Work request:
Nothing in the records may be left out or altered; reproduce them all exactly.

Data records:
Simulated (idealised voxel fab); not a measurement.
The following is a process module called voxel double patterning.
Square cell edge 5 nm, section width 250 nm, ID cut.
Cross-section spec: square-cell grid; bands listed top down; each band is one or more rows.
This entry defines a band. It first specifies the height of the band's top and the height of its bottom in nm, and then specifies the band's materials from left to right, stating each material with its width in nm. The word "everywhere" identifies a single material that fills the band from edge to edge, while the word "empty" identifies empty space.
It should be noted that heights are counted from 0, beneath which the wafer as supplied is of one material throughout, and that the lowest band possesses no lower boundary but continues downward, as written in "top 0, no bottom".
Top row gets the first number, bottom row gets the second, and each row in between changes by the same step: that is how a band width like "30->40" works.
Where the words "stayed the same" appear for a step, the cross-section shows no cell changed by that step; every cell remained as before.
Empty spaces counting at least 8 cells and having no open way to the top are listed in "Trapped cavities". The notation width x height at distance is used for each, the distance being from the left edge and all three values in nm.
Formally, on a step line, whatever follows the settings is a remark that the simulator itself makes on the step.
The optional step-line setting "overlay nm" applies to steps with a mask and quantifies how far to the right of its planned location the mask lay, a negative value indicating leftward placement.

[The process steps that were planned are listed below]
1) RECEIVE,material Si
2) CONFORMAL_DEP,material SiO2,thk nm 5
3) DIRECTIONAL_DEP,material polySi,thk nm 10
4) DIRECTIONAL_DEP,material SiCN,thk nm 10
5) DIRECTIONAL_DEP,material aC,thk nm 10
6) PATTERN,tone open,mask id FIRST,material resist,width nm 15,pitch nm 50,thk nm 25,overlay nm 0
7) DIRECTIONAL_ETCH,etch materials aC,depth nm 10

Result:
Simulated (idealised voxel fab); not a measurement.
The following is a process module called voxel double patterning.
Square cell edge 5 nm, section width 250 nm, ID cut.
Cross-section spec: square-cell grid; bands listed top down; each band is one or more rows.
This entry defines a band. It first specifies the height of the band's top and the height of its bottom in nm, and then specifies the band's materials from left to right, stating each material with its width in nm. The word "everywhere" identifies a single material that fills the band from edge to edge, while the word "empty" identifies empty space.
It should be noted that heights are counted from 0, beneath which the wafer as supplied is of one material throughout, and that the lowest band possesses no lower boundary but continues downward, as written in "top 0, no bottom".
Top row gets the first number, bottom row gets the second, and each row in between changes by the same step: that is how a band width like "30->40" works.
Where the words "stayed the same" appear for a step, the cross-section shows no cell changed by that step; every cell remained as before.
Empty spaces counting at least 8 cells and having no open way to the top are listed in "Trapped cavities". The notation width x height at distance is used for each, the distance being from the left edge and all three values in nm.
Formally, on a step line, whatever follows the settings is a remark that the simulator itself makes on the step.
The optional step-line setting "overlay nm" applies to steps with a mask and quantifies how far to the right of its planned location the mask lay, a negative value indicating leftward placement.

[The process steps that were planned are listed below]
1) RECEIVE,material Si
2) CONFORMAL_DEP,material SiO2,thk nm 5
3) DIRECTIONAL_DEP,material polySi,thk nm 10
4) DIRECTIONAL_DEP,material SiCN,thk nm 10
5) DIRECTIONAL_DEP,material aC,thk nm 10
6) PATTERN,tone open,mask id FIRST,material resist,width nm 15,pitch nm 50,thk nm 25,overlay nm 0
7) DIRECTIONAL_ETCH,etch materials aC,depth nm 10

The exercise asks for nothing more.